=== Data shown ===

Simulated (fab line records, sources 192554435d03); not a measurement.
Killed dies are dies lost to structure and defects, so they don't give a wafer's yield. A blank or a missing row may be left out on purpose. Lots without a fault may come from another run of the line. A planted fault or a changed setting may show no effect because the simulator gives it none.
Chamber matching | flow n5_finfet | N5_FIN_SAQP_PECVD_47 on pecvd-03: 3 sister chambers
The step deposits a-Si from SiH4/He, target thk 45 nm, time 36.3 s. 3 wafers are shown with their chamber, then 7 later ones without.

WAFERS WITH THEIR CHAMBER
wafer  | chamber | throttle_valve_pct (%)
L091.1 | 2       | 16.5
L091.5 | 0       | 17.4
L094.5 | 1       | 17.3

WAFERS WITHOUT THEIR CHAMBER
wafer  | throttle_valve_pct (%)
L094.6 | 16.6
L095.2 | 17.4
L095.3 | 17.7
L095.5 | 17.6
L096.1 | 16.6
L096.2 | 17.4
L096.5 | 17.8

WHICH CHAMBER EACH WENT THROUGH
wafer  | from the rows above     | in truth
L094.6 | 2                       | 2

===

**Requirement**
An exact copy of every record is needed, so retype them all.

**Written answer**
Simulated (fab line records, sources 192554435d03); not a measurement.
Killed dies are dies lost to structure and defects, so they don't give a wafer's yield. A blank or a missing row may be left out on purpose. Lots without a fault may come from another run of the line. A planted fault or a changed setting may show no effect because the simulator gives it none.
Chamber matching | flow n5_finfet | N5_FIN_SAQP_PECVD_47 on pecvd-03: 3 sister chambers
The step deposits a-Si from SiH4/He, target thk 45 nm, time 36.3 s. 3 wafers are shown with their chamber, then 7 later ones without.

WAFERS WITH THEIR CHAMBER
wafer  | chamber | throttle_valve_pct (%)
L091.1 | 2       | 16.5
L091.5 | 0       | 17.4
L094.5 | 1       | 17.3

WAFERS WITHOUT THEIR CHAMBER
wafer  | throttle_valve_pct (%)
L094.6 | 16.6
L095.2 | 17.4
L095.3 | 17.7
L095.5 | 17.6
L096.1 | 16.6
L096.2 | 17.4
L096.5 | 17.8

WHICH CHAMBER EACH WENT THROUGH
wafer  | from the rows above     | in truth
L094.6 | 2                       | 2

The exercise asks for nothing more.